*****

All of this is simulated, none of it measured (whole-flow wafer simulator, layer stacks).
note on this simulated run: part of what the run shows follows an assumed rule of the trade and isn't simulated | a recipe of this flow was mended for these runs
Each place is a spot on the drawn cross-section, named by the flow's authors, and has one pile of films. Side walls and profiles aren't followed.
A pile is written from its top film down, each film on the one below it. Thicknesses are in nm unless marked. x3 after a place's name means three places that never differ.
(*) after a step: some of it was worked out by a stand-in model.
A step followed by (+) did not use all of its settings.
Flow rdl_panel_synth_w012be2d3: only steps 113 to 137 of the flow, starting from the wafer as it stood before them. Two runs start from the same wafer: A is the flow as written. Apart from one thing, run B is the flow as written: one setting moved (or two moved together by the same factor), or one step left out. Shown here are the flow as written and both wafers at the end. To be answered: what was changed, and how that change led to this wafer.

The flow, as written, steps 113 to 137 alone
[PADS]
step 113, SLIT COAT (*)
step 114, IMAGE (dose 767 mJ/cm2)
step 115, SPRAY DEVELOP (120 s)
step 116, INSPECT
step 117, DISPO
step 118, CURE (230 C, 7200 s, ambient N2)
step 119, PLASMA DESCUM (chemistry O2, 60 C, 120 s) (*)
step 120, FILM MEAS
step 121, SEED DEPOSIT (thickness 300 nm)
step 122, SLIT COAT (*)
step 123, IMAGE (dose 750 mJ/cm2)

*****

Among the entries above, copy exactly only the lines starting with the one containing "Each place is" and going through the one containing "A step followed", both ends included.

--- WRITTEN SOLUTION ---
Each place is a spot on the drawn cross-section, named by the flow's authors, and has one pile of films. Side walls and profiles aren't followed.
A pile is written from its top film down, each film on the one below it. Thicknesses are in nm unless marked. x3 after a place's name means three places that never differ.
(*) after a step: some of it was worked out by a stand-in model.
A step followed by (+) did not use all of its settings.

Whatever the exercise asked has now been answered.